▶ **Work instruction**: The lines from the start of the records through the one containing "one table for" are to be transcribed exactly, and nothing else.

************

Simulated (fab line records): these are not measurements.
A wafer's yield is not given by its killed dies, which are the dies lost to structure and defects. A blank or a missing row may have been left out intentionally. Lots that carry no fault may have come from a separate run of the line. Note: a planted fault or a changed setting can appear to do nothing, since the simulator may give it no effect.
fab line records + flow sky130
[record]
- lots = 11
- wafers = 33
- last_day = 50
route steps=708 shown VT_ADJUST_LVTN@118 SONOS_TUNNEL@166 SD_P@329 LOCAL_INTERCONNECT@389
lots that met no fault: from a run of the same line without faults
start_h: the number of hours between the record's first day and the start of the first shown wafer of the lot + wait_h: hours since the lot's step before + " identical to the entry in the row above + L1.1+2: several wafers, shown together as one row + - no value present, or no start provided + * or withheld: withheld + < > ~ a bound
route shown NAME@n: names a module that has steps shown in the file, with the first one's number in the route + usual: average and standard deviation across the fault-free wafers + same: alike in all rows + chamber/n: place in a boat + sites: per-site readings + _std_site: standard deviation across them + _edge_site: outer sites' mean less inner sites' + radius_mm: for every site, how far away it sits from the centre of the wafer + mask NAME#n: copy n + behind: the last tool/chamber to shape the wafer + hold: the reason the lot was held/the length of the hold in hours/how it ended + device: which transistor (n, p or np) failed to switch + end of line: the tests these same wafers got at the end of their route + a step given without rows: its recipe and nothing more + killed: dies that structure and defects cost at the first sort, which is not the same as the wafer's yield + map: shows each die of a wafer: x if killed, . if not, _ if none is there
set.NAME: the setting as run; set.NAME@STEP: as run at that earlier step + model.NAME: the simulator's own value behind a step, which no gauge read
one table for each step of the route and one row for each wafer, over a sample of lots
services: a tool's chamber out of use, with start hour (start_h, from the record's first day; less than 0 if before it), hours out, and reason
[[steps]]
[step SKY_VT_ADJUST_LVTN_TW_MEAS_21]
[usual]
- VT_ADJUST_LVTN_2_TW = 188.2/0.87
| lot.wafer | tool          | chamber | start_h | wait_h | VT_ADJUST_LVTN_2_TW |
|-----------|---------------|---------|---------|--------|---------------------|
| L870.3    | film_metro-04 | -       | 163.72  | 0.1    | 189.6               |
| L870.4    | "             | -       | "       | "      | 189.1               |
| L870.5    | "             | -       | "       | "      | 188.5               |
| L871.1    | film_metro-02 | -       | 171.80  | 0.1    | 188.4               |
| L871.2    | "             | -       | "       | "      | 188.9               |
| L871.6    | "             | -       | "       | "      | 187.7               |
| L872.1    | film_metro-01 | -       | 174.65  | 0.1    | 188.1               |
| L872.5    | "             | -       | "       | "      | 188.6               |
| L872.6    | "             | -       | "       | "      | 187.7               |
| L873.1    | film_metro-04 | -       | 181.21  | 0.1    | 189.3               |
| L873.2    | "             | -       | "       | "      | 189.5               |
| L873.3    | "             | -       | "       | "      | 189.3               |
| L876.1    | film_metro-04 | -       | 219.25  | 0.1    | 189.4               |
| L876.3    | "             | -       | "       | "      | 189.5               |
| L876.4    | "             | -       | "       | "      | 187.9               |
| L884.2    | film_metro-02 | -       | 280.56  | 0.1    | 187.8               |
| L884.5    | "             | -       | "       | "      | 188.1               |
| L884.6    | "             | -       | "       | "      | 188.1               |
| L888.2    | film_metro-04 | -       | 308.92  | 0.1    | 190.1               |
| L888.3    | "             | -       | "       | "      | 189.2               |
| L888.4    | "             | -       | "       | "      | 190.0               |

************

▶ **Worked solution**:
Simulated (fab line records): these are not measurements.
A wafer's yield is not given by its killed dies, which are the dies lost to structure and defects. A blank or a missing row may have been left out intentionally. Lots that carry no fault may have come from a separate run of the line. Note: a planted fault or a changed setting can appear to do nothing, since the simulator may give it no effect.
fab line records + flow sky130
[record]
- lots = 11
- wafers = 33
- last_day = 50
route steps=708 shown VT_ADJUST_LVTN@118 SONOS_TUNNEL@166 SD_P@329 LOCAL_INTERCONNECT@389
lots that met no fault: from a run of the same line without faults
start_h: the number of hours between the record's first day and the start of the first shown wafer of the lot + wait_h: hours since the lot's step before + " identical to the entry in the row above + L1.1+2: several wafers, shown together as one row + - no value present, or no start provided + * or withheld: withheld + < > ~ a bound
route shown NAME@n: names a module that has steps shown in the file, with the first one's number in the route + usual: average and standard deviation across the fault-free wafers + same: alike in all rows + chamber/n: place in a boat + sites: per-site readings + _std_site: standard deviation across them + _edge_site: outer sites' mean less inner sites' + radius_mm: for every site, how far away it sits from the centre of the wafer + mask NAME#n: copy n + behind: the last tool/chamber to shape the wafer + hold: the reason the lot was held/the length of the hold in hours/how it ended + device: which transistor (n, p or np) failed to switch + end of line: the tests these same wafers got at the end of their route + a step given without rows: its recipe and nothing more + killed: dies that structure and defects cost at the first sort, which is not the same as the wafer's yield + map: shows each die of a wafer: x if killed, . if not, _ if none is there
set.NAME: the setting as run; set.NAME@STEP: as run at that earlier step + model.NAME: the simulator's own value behind a step, which no gauge read
one table for each step of the route and one row for each wafer, over a sample of lots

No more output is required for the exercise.